→ WORK ORDER
Return every line of the listing below, unchanged, from its first line to the line holding "Each place is", that line included.

BEGIN

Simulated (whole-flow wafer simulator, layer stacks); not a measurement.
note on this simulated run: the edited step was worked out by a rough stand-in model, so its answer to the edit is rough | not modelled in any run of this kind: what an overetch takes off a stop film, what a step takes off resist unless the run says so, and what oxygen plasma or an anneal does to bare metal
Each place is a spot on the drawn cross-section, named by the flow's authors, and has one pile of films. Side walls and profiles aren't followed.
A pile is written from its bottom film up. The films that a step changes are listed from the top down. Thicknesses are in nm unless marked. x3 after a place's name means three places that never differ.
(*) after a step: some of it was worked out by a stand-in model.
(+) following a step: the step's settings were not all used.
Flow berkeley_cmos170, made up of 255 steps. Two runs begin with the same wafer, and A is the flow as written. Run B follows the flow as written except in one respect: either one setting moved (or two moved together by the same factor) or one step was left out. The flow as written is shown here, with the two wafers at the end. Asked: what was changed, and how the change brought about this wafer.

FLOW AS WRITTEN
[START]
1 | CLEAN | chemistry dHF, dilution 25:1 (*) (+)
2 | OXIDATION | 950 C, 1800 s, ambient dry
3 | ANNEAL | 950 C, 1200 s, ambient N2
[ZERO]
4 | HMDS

END

→ REPLY
Simulated (whole-flow wafer simulator, layer stacks); not a measurement.
note on this simulated run: the edited step was worked out by a rough stand-in model, so its answer to the edit is rough | not modelled in any run of this kind: what an overetch takes off a stop film, what a step takes off resist unless the run says so, and what oxygen plasma or an anneal does to bare metal
Each place is a spot on the drawn cross-section, named by the flow's authors, and has one pile of films. Side walls and profiles aren't followed.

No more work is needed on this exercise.